▶ **AVAILABLE DATA**
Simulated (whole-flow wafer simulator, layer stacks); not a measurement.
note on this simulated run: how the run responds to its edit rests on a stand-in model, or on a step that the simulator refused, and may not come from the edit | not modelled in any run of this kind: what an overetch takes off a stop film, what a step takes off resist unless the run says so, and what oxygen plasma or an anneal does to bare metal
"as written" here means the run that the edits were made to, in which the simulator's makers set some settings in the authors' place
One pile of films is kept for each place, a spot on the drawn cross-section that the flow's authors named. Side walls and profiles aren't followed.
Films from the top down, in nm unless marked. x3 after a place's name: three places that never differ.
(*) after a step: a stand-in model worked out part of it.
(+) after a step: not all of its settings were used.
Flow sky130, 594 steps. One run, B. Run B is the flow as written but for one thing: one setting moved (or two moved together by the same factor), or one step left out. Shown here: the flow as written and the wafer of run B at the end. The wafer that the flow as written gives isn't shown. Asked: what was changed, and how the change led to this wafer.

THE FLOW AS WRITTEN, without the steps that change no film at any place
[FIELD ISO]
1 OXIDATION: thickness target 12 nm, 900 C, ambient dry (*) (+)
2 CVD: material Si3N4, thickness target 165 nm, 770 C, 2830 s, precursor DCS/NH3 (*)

▶ **EXERCISE**
Up to and including the line with "[FIELD ISO]", repeat the entries exactly, beginning at their first line.

▶ **WRITTEN RESPONSE**
Simulated (whole-flow wafer simulator, layer stacks); not a measurement.
note on this simulated run: how the run responds to its edit rests on a stand-in model, or on a step that the simulator refused, and may not come from the edit | not modelled in any run of this kind: what an overetch takes off a stop film, what a step takes off resist unless the run says so, and what oxygen plasma or an anneal does to bare metal
"as written" here means the run that the edits were made to, in which the simulator's makers set some settings in the authors' place
One pile of films is kept for each place, a spot on the drawn cross-section that the flow's authors named. Side walls and profiles aren't followed.
Films from the top down, in nm unless marked. x3 after a place's name: three places that never differ.
(*) after a step: a stand-in model worked out part of it.
(+) after a step: not all of its settings were used.
Flow sky130, 594 steps. One run, B. Run B is the flow as written but for one thing: one setting moved (or two moved together by the same factor), or one step left out. Shown here: the flow as written and the wafer of run B at the end. The wafer that the flow as written gives isn't shown. Asked: what was changed, and how the change led to this wafer.

THE FLOW AS WRITTEN, without the steps that change no film at any place
[FIELD ISO]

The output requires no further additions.